*Activity:*
Return the listing below character for character.

***** Information provided *****
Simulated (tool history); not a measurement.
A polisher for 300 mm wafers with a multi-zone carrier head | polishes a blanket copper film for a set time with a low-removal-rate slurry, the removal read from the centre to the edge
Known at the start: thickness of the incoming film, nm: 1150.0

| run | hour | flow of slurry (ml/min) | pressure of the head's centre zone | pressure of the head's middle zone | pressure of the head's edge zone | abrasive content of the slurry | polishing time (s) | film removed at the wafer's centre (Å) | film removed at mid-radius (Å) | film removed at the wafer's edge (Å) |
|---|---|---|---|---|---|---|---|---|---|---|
*****

*Response area:*
Simulated (tool history); not a measurement.
A polisher for 300 mm wafers with a multi-zone carrier head | polishes a blanket copper film for a set time with a low-removal-rate slurry, the removal read from the centre to the edge
Known at the start: thickness of the incoming film, nm: 1150.0

| run | hour | flow of slurry (ml/min) | pressure of the head's centre zone | pressure of the head's middle zone | pressure of the head's edge zone | abrasive content of the slurry | polishing time (s) | film removed at the wafer's centre (Å) | film removed at mid-radius (Å) | film removed at the wafer's edge (Å) |
|---|---|---|---|---|---|---|---|---|---|---|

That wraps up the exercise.